*Activity:* Find the line with "11,EPI | material Ru | thk nm 10" in the entries below. Repeat it, every following line, and the line with "Enclosed empty spaces: none", exactly and with nothing added.

========================

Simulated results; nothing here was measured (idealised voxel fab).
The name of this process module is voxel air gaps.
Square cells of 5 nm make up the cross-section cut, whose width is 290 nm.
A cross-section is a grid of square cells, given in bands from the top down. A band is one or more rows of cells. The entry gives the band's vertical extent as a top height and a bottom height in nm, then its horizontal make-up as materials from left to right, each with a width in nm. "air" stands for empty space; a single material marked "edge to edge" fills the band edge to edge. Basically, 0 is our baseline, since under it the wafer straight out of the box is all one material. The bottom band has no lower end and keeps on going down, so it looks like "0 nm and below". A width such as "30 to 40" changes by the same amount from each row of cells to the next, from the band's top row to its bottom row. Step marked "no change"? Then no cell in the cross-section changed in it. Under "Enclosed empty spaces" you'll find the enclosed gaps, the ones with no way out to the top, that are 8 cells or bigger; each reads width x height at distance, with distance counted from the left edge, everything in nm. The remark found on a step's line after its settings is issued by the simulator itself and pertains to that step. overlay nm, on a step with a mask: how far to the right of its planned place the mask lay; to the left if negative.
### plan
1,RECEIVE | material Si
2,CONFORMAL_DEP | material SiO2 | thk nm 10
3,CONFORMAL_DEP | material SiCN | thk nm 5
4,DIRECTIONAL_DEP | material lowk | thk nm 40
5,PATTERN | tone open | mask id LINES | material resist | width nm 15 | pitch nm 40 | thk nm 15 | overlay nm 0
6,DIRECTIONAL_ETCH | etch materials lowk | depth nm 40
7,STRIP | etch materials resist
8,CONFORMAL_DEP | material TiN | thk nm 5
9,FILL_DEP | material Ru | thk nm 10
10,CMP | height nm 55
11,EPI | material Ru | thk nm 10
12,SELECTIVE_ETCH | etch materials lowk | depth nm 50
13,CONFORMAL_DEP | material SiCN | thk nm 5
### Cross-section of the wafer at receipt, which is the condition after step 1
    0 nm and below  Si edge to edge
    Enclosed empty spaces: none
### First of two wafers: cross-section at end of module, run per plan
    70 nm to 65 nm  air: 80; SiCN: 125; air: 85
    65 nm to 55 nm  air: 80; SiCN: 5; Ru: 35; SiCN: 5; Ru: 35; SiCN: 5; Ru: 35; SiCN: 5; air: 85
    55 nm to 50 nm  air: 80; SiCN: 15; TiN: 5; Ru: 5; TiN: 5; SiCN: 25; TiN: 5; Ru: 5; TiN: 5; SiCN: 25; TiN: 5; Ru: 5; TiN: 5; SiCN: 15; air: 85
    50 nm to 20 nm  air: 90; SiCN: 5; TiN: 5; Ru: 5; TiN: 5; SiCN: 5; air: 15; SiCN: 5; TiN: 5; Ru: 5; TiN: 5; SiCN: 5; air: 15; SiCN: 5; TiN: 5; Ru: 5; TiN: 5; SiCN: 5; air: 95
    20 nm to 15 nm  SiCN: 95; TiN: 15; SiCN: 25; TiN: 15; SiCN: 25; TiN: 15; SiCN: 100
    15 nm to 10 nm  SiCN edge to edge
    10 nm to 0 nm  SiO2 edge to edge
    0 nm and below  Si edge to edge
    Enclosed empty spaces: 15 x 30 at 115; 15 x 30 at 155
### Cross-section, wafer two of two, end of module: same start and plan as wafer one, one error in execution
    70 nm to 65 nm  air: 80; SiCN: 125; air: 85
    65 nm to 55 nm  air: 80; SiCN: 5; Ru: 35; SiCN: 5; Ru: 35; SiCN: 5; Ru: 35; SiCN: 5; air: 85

========================

*Expected answer:*
11,EPI | material Ru | thk nm 10
12,SELECTIVE_ETCH | etch materials lowk | depth nm 50
13,CONFORMAL_DEP | material SiCN | thk nm 5
### Cross-section of the wafer at receipt, which is the condition after step 1
    0 nm and below  Si edge to edge
    Enclosed empty spaces: none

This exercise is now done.